* **Record excerpts**
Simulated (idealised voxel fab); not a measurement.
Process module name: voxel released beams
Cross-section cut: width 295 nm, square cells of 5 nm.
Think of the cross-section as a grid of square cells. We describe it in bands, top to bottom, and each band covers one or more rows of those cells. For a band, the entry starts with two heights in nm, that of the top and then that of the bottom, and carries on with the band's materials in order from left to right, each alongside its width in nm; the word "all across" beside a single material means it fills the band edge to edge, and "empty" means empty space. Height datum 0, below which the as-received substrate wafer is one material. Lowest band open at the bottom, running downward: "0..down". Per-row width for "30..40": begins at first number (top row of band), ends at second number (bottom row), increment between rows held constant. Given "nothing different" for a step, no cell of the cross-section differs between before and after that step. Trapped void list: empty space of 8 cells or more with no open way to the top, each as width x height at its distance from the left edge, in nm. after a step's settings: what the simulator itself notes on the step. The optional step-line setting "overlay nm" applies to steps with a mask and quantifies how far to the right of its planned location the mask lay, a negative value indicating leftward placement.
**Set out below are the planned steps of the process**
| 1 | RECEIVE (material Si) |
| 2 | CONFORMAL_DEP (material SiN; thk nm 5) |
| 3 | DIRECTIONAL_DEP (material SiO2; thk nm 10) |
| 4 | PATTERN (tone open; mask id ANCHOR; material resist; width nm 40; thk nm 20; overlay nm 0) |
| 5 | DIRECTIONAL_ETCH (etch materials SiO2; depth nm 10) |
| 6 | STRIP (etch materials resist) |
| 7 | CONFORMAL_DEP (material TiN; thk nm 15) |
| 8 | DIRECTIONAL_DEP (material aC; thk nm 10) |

* **Task item**
Output each line of the data exactly as it stands above.

* **Your response**
Simulated (idealised voxel fab); not a measurement.
Process module name: voxel released beams
Cross-section cut: width 295 nm, square cells of 5 nm.
Think of the cross-section as a grid of square cells. We describe it in bands, top to bottom, and each band covers one or more rows of those cells. For a band, the entry starts with two heights in nm, that of the top and then that of the bottom, and carries on with the band's materials in order from left to right, each alongside its width in nm; the word "all across" beside a single material means it fills the band edge to edge, and "empty" means empty space. Height datum 0, below which the as-received substrate wafer is one material. Lowest band open at the bottom, running downward: "0..down". Per-row width for "30..40": begins at first number (top row of band), ends at second number (bottom row), increment between rows held constant. Given "nothing different" for a step, no cell of the cross-section differs between before and after that step. Trapped void list: empty space of 8 cells or more with no open way to the top, each as width x height at its distance from the left edge, in nm. after a step's settings: what the simulator itself notes on the step. The optional step-line setting "overlay nm" applies to steps with a mask and quantifies how far to the right of its planned location the mask lay, a negative value indicating leftward placement.
**Set out below are the planned steps of the process**
| 1 | RECEIVE (material Si) |
| 2 | CONFORMAL_DEP (material SiN; thk nm 5) |
| 3 | DIRECTIONAL_DEP (material SiO2; thk nm 10) |
| 4 | PATTERN (tone open; mask id ANCHOR; material resist; width nm 40; thk nm 20; overlay nm 0) |
| 5 | DIRECTIONAL_ETCH (etch materials SiO2; depth nm 10) |
| 6 | STRIP (etch materials resist) |
| 7 | CONFORMAL_DEP (material TiN; thk nm 15) |
| 8 | DIRECTIONAL_DEP (material aC; thk nm 10) |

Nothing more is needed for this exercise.